▸ **TASK ITEM**: Write out the records again, exactly. Nothing may be dropped.

----------

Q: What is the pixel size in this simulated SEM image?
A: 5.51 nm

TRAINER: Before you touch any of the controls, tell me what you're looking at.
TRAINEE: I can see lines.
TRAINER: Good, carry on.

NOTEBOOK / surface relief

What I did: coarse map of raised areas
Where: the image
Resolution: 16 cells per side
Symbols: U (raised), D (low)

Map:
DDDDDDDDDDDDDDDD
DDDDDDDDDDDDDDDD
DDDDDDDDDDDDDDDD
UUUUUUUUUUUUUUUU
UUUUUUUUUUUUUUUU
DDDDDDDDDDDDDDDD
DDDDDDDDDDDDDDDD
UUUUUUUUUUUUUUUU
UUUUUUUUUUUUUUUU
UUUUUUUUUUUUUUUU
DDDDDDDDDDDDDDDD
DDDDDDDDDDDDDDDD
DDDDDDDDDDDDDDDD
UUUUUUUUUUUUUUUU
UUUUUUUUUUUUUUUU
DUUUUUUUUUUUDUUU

----------

▸ **WRITTEN RESPONSE**:
Q: What is the pixel size in this simulated SEM image?
A: 5.51 nm

TRAINER: Before you touch any of the controls, tell me what you're looking at.
TRAINEE: I can see lines.
TRAINER: Good, carry on.

NOTEBOOK / surface relief

What I did: coarse map of raised areas
Where: the image
Resolution: 16 cells per side
Symbols: U (raised), D (low)

Map:
DDDDDDDDDDDDDDDD
DDDDDDDDDDDDDDDD
DDDDDDDDDDDDDDDD
UUUUUUUUUUUUUUUU
UUUUUUUUUUUUUUUU
DDDDDDDDDDDDDDDD
DDDDDDDDDDDDDDDD
UUUUUUUUUUUUUUUU
UUUUUUUUUUUUUUUU
UUUUUUUUUUUUUUUU
DDDDDDDDDDDDDDDD
DDDDDDDDDDDDDDDD
DDDDDDDDDDDDDDDD
UUUUUUUUUUUUUUUU
UUUUUUUUUUUUUUUU
DUUUUUUUUUUUDUUU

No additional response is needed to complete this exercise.